• _Required action_: Start at the top line and retype the data exactly through to the end.

• _Extracted entries_:
───

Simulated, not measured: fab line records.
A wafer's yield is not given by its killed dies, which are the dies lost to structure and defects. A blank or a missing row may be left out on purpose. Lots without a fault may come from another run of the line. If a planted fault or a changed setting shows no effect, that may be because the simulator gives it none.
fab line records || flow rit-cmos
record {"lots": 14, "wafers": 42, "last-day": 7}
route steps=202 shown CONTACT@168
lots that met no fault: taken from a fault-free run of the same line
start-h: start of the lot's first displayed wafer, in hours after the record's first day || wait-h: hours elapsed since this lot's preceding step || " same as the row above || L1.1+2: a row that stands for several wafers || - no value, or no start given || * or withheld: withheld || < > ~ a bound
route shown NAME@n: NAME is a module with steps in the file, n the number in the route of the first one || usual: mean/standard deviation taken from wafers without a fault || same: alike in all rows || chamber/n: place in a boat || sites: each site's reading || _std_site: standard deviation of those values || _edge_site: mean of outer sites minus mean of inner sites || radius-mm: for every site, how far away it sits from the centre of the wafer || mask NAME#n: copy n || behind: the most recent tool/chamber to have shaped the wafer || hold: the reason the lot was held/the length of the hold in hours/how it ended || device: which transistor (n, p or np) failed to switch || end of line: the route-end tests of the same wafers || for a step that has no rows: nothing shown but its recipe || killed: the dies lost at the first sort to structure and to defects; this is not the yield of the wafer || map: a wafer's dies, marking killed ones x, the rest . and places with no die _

───

• _Reply_:
Simulated, not measured: fab line records.
A wafer's yield is not given by its killed dies, which are the dies lost to structure and defects. A blank or a missing row may be left out on purpose. Lots without a fault may come from another run of the line. If a planted fault or a changed setting shows no effect, that may be because the simulator gives it none.
fab line records || flow rit-cmos
record {"lots": 14, "wafers": 42, "last-day": 7}
route steps=202 shown CONTACT@168
lots that met no fault: taken from a fault-free run of the same line
start-h: start of the lot's first displayed wafer, in hours after the record's first day || wait-h: hours elapsed since this lot's preceding step || " same as the row above || L1.1+2: a row that stands for several wafers || - no value, or no start given || * or withheld: withheld || < > ~ a bound
route shown NAME@n: NAME is a module with steps in the file, n the number in the route of the first one || usual: mean/standard deviation taken from wafers without a fault || same: alike in all rows || chamber/n: place in a boat || sites: each site's reading || _std_site: standard deviation of those values || _edge_site: mean of outer sites minus mean of inner sites || radius-mm: for every site, how far away it sits from the centre of the wafer || mask NAME#n: copy n || behind: the most recent tool/chamber to have shaped the wafer || hold: the reason the lot was held/the length of the hold in hours/how it ended || device: which transistor (n, p or np) failed to switch || end of line: the route-end tests of the same wafers || for a step that has no rows: nothing shown but its recipe || killed: the dies lost at the first sort to structure and to defects; this is not the yield of the wafer || map: a wafer's dies, marking killed ones x, the rest . and places with no die _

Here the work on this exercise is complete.